▶ [Data for review]
• • •
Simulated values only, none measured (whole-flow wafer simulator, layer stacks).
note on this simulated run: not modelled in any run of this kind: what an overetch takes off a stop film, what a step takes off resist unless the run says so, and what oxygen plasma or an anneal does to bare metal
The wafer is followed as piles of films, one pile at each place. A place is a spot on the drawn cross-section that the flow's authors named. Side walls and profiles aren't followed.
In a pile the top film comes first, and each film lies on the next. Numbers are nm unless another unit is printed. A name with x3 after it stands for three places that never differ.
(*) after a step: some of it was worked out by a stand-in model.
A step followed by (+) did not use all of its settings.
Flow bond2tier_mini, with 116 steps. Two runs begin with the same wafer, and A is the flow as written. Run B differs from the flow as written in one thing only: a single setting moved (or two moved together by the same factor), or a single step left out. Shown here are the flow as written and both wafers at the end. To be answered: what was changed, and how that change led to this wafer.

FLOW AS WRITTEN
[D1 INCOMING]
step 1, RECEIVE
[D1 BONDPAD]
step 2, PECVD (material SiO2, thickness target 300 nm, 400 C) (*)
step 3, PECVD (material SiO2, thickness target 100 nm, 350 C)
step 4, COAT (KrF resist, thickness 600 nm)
• • •

▶ [Work task] Once you reach the line containing "A step followed", include it and stop; until then, reproduce each line of the listing from its start exactly.

▶ [Exercise solution]
Simulated values only, none measured (whole-flow wafer simulator, layer stacks).
note on this simulated run: not modelled in any run of this kind: what an overetch takes off a stop film, what a step takes off resist unless the run says so, and what oxygen plasma or an anneal does to bare metal
The wafer is followed as piles of films, one pile at each place. A place is a spot on the drawn cross-section that the flow's authors named. Side walls and profiles aren't followed.
In a pile the top film comes first, and each film lies on the next. Numbers are nm unless another unit is printed. A name with x3 after it stands for three places that never differ.
(*) after a step: some of it was worked out by a stand-in model.
A step followed by (+) did not use all of its settings.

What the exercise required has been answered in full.